■ ASSIGNED TASK:
In the entries that follow, the lines from the one with "A, B, C, D: these" through the one with "# hour 111.9: chamber" are the ones to write out, exactly and with both ends included. Nothing else should appear.

■ SOURCE INFORMATION:
....

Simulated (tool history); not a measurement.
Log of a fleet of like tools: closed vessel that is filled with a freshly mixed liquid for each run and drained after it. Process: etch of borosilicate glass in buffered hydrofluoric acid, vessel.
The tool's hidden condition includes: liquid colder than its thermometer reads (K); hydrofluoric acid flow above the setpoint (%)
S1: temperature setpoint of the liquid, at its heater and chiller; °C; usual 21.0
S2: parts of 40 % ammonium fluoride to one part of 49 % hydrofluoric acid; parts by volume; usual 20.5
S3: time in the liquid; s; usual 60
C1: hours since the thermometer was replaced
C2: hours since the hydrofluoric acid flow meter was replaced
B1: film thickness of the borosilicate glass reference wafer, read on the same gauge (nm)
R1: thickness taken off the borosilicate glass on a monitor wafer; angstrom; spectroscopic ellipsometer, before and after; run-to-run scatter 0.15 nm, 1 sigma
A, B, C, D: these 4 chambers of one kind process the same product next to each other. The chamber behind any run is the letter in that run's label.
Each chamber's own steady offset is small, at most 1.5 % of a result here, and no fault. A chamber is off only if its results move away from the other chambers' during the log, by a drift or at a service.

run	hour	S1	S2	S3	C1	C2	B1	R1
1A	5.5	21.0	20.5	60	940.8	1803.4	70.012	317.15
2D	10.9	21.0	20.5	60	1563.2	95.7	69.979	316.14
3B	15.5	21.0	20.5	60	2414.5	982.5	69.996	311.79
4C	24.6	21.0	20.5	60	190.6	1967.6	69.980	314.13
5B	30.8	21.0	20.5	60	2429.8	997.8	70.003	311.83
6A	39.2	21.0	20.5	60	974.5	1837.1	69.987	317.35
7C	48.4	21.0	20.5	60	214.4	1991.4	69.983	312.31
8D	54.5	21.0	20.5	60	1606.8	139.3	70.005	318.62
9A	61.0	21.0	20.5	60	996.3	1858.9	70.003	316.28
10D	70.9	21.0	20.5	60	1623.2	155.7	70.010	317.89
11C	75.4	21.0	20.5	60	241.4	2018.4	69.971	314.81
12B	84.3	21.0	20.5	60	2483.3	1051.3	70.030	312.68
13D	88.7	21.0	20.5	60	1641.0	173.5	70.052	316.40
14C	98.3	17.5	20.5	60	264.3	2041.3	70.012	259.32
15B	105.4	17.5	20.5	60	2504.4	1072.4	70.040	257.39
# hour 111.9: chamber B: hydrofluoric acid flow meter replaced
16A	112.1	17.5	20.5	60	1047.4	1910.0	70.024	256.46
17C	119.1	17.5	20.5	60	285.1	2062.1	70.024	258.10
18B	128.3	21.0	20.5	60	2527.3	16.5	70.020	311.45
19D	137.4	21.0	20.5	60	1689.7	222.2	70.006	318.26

....

■ ANSWER BOX:
A, B, C, D: these 4 chambers of one kind process the same product next to each other. The chamber behind any run is the letter in that run's label.
Each chamber's own steady offset is small, at most 1.5 % of a result here, and no fault. A chamber is off only if its results move away from the other chambers' during the log, by a drift or at a service.

run	hour	S1	S2	S3	C1	C2	B1	R1
1A	5.5	21.0	20.5	60	940.8	1803.4	70.012	317.15
2D	10.9	21.0	20.5	60	1563.2	95.7	69.979	316.14
3B	15.5	21.0	20.5	60	2414.5	982.5	69.996	311.79
4C	24.6	21.0	20.5	60	190.6	1967.6	69.980	314.13
5B	30.8	21.0	20.5	60	2429.8	997.8	70.003	311.83
6A	39.2	21.0	20.5	60	974.5	1837.1	69.987	317.35
7C	48.4	21.0	20.5	60	214.4	1991.4	69.983	312.31
8D	54.5	21.0	20.5	60	1606.8	139.3	70.005	318.62
9A	61.0	21.0	20.5	60	996.3	1858.9	70.003	316.28
10D	70.9	21.0	20.5	60	1623.2	155.7	70.010	317.89
11C	75.4	21.0	20.5	60	241.4	2018.4	69.971	314.81
12B	84.3	21.0	20.5	60	2483.3	1051.3	70.030	312.68
13D	88.7	21.0	20.5	60	1641.0	173.5	70.052	316.40
14C	98.3	17.5	20.5	60	264.3	2041.3	70.012	259.32
15B	105.4	17.5	20.5	60	2504.4	1072.4	70.040	257.39
# hour 111.9: chamber B: hydrofluoric acid flow meter replaced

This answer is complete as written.